*ASSIGNED TASK*: Beginning at the top of the data below, write out every line exactly until you reach the line with "Entry complete.", and include that line.

*DATA SECTION*:
============================================================

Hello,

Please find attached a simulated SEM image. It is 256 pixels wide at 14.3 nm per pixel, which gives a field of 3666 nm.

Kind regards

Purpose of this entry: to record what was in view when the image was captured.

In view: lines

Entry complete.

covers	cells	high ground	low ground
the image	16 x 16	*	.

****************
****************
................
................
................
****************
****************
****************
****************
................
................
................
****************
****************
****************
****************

============================================================

*SOLUTION*:
Hello,

Please find attached a simulated SEM image. It is 256 pixels wide at 14.3 nm per pixel, which gives a field of 3666 nm.

Kind regards

Purpose of this entry: to record what was in view when the image was captured.

In view: lines

Entry complete.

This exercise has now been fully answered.